-- Data shown --
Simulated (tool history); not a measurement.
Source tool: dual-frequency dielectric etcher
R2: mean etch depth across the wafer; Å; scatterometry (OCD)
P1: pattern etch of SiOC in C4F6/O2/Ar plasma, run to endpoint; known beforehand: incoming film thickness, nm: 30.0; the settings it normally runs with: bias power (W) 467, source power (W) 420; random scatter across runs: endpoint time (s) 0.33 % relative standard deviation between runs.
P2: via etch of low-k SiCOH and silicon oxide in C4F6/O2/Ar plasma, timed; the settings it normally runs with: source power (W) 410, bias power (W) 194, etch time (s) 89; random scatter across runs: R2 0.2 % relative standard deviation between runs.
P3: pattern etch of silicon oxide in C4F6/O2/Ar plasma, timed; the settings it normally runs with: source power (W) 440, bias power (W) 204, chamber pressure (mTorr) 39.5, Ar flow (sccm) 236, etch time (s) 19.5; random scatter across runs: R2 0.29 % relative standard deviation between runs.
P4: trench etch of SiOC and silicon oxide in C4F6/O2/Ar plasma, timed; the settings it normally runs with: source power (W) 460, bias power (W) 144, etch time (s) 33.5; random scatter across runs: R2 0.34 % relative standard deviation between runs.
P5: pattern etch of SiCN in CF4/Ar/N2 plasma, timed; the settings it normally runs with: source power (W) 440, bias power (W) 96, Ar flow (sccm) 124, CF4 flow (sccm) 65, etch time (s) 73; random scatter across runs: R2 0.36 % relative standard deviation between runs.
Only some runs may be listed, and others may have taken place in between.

-- Exercise --
Considering only the material above, set down every line from the one with "P4: trench etch" to the one with "P5: pattern etch", inclusive, exactly as written.

-- Answer section --
P4: trench etch of SiOC and silicon oxide in C4F6/O2/Ar plasma, timed; the settings it normally runs with: source power (W) 460, bias power (W) 144, etch time (s) 33.5; random scatter across runs: R2 0.34 % relative standard deviation between runs.
P5: pattern etch of SiCN in CF4/Ar/N2 plasma, timed; the settings it normally runs with: source power (W) 440, bias power (W) 96, Ar flow (sccm) 124, CF4 flow (sccm) 65, etch time (s) 73; random scatter across runs: R2 0.36 % relative standard deviation between runs.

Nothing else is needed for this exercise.